Content starts

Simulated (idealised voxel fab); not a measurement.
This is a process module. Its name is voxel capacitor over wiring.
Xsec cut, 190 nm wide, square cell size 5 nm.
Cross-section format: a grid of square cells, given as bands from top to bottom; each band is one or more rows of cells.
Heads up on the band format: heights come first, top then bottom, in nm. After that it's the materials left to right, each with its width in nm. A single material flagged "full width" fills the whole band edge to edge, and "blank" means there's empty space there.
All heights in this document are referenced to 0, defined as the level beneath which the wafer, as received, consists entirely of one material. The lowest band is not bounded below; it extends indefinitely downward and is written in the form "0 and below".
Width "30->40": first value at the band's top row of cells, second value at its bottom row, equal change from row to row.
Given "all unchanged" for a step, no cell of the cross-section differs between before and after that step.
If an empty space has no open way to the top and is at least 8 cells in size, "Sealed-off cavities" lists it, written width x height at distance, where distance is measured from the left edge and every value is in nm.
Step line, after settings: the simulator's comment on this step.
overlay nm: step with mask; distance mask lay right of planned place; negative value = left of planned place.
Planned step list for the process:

Content ends

__Brief__. The records above are to be repeated exactly, in their entirety.

__Exercise response__.
Simulated (idealised voxel fab); not a measurement.
This is a process module. Its name is voxel capacitor over wiring.
Xsec cut, 190 nm wide, square cell size 5 nm.
Cross-section format: a grid of square cells, given as bands from top to bottom; each band is one or more rows of cells.
Heads up on the band format: heights come first, top then bottom, in nm. After that it's the materials left to right, each with its width in nm. A single material flagged "full width" fills the whole band edge to edge, and "blank" means there's empty space there.
All heights in this document are referenced to 0, defined as the level beneath which the wafer, as received, consists entirely of one material. The lowest band is not bounded below; it extends indefinitely downward and is written in the form "0 and below".
Width "30->40": first value at the band's top row of cells, second value at its bottom row, equal change from row to row.
Given "all unchanged" for a step, no cell of the cross-section differs between before and after that step.
If an empty space has no open way to the top and is at least 8 cells in size, "Sealed-off cavities" lists it, written width x height at distance, where distance is measured from the left edge and every value is in nm.
Step line, after settings: the simulator's comment on this step.
overlay nm: step with mask; distance mask lay right of planned place; negative value = left of planned place.
Planned step list for the process:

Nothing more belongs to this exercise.